__BRIEF__. In the reply, include exactly the lines of the entries below from the first to the line with "A cross-section is", that line included.

__SUPPLIED MATERIAL__.
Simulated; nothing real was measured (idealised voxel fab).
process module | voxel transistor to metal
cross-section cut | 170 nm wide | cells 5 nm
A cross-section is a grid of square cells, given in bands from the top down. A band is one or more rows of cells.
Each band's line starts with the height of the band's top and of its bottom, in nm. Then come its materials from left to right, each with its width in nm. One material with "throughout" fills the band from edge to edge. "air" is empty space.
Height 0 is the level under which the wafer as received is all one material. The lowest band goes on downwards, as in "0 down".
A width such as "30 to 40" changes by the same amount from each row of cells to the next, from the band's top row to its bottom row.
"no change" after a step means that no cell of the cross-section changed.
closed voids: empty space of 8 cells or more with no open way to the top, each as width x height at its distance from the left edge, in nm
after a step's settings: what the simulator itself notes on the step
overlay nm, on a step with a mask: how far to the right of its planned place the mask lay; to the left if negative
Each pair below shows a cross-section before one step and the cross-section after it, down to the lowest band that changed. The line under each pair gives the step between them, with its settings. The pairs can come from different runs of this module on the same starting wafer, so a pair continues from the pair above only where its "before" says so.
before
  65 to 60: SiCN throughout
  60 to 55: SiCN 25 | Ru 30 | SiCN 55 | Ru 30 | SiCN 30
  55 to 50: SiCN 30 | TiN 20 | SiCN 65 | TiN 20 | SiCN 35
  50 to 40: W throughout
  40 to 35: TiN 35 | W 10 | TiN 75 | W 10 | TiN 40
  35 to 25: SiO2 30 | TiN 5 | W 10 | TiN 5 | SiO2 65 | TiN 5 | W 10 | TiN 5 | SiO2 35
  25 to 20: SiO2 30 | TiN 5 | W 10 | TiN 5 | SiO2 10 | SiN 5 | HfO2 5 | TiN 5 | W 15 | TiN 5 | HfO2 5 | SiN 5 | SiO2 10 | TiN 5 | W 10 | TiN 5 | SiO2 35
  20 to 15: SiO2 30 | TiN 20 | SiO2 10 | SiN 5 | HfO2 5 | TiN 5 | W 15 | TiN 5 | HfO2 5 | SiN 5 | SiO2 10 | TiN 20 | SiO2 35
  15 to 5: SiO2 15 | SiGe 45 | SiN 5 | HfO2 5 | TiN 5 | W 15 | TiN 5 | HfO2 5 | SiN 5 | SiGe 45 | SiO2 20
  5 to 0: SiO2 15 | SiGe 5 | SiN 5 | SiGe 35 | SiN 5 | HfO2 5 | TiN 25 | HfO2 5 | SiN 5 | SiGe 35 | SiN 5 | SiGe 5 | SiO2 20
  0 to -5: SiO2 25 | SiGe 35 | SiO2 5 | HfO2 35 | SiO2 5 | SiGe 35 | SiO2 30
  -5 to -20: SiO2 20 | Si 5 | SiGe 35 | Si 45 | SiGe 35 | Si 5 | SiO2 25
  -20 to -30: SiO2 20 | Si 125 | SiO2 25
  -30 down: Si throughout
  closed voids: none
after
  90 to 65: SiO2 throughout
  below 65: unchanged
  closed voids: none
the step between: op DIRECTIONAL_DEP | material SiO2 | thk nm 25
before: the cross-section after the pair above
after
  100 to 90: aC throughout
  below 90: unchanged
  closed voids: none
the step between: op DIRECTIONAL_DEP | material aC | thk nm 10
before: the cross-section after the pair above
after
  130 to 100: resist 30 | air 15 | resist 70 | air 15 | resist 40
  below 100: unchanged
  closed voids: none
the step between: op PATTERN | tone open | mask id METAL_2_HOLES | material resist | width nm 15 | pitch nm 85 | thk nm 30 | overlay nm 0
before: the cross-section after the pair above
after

__RESPONSE BOX__.
Simulated; nothing real was measured (idealised voxel fab).
process module | voxel transistor to metal
cross-section cut | 170 nm wide | cells 5 nm
A cross-section is a grid of square cells, given in bands from the top down. A band is one or more rows of cells.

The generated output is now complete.